________________________________________

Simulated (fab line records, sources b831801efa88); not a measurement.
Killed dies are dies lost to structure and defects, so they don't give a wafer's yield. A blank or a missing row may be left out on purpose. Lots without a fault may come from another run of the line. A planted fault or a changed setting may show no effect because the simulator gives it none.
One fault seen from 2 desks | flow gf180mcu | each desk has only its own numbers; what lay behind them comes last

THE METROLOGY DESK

________________________________________

Work item: Take the data above and return it exactly.

Answer area:
Simulated (fab line records, sources b831801efa88); not a measurement.
Killed dies are dies lost to structure and defects, so they don't give a wafer's yield. A blank or a missing row may be left out on purpose. Lots without a fault may come from another run of the line. A planted fault or a changed setting may show no effect because the simulator gives it none.
One fault seen from 2 desks | flow gf180mcu | each desk has only its own numbers; what lay behind them comes last

THE METROLOGY DESK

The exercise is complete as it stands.